Assignment: Consider the listing below. Extract exactly the lines from the line containing "A step followed" to the line containing "18 | HM STRIP", both included.

Given entries:
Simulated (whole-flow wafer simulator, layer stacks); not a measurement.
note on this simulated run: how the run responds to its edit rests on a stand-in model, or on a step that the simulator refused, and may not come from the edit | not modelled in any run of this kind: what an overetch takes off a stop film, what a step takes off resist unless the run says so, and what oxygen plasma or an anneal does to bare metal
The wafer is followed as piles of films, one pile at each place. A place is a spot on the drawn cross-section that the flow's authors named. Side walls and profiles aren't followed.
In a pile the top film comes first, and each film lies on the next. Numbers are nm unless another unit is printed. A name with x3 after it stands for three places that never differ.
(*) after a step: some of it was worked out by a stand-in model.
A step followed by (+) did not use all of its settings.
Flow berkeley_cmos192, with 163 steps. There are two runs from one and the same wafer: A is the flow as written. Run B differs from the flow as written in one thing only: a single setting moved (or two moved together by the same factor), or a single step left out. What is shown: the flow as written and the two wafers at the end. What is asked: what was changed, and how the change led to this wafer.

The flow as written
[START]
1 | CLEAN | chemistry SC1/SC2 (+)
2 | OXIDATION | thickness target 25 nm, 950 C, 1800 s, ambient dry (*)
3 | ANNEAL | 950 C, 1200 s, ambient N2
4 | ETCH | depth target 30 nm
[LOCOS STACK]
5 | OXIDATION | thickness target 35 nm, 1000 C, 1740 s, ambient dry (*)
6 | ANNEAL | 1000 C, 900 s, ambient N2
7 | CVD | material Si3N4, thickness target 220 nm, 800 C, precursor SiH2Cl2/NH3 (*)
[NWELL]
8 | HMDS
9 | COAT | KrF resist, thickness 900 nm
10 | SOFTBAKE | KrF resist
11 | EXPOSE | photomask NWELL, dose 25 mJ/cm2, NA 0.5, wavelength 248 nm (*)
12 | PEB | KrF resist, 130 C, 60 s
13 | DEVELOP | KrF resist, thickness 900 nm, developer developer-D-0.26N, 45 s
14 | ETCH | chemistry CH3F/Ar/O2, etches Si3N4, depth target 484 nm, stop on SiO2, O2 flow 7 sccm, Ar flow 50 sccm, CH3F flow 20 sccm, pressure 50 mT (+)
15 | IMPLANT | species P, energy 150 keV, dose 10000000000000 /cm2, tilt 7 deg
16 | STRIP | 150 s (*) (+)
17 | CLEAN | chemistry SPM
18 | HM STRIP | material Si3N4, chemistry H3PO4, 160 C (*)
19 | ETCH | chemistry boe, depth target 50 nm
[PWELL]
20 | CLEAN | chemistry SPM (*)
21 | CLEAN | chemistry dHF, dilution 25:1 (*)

Response:
A step followed by (+) did not use all of its settings.
Flow berkeley_cmos192, with 163 steps. There are two runs from one and the same wafer: A is the flow as written. Run B differs from the flow as written in one thing only: a single setting moved (or two moved together by the same factor), or a single step left out. What is shown: the flow as written and the two wafers at the end. What is asked: what was changed, and how the change led to this wafer.

The flow as written
[START]
1 | CLEAN | chemistry SC1/SC2 (+)
2 | OXIDATION | thickness target 25 nm, 950 C, 1800 s, ambient dry (*)
3 | ANNEAL | 950 C, 1200 s, ambient N2
4 | ETCH | depth target 30 nm
[LOCOS STACK]
5 | OXIDATION | thickness target 35 nm, 1000 C, 1740 s, ambient dry (*)
6 | ANNEAL | 1000 C, 900 s, ambient N2
7 | CVD | material Si3N4, thickness target 220 nm, 800 C, precursor SiH2Cl2/NH3 (*)
[NWELL]
8 | HMDS
9 | COAT | KrF resist, thickness 900 nm
10 | SOFTBAKE | KrF resist
11 | EXPOSE | photomask NWELL, dose 25 mJ/cm2, NA 0.5, wavelength 248 nm (*)
12 | PEB | KrF resist, 130 C, 60 s
13 | DEVELOP | KrF resist, thickness 900 nm, developer developer-D-0.26N, 45 s
14 | ETCH | chemistry CH3F/Ar/O2, etches Si3N4, depth target 484 nm, stop on SiO2, O2 flow 7 sccm, Ar flow 50 sccm, CH3F flow 20 sccm, pressure 50 mT (+)
15 | IMPLANT | species P, energy 150 keV, dose 10000000000000 /cm2, tilt 7 deg
16 | STRIP | 150 s (*) (+)
17 | CLEAN | chemistry SPM
18 | HM STRIP | material Si3N4, chemistry H3PO4, 160 C (*)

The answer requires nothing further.